TASK ITEM: Please set down exactly the lines of the listing below from the line containing "3 DIRECTIONAL_DEP | material TiN | thk nm 10" through the line containing "4 DIRECTIONAL_DEP | material SiN | thk nm 10", both lines included, leaving out all other lines.

=======

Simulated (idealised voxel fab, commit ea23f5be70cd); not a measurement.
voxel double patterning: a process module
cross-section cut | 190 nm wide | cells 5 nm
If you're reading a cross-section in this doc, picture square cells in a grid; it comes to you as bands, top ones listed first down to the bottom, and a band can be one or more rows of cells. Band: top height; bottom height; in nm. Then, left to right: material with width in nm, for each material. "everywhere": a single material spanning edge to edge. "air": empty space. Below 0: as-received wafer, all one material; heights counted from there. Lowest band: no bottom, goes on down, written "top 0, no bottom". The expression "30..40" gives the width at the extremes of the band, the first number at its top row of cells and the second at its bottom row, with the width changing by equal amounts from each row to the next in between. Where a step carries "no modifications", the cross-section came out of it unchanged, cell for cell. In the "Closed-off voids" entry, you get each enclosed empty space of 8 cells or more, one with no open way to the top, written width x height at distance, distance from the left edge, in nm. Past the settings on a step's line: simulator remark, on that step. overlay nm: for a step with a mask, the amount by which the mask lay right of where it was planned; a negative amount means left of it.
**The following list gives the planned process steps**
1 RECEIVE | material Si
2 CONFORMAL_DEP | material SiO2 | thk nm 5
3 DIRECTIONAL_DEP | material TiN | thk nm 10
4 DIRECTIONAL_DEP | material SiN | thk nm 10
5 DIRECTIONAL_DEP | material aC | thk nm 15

=======

REPLY:
3 DIRECTIONAL_DEP | material TiN | thk nm 10
4 DIRECTIONAL_DEP | material SiN | thk nm 10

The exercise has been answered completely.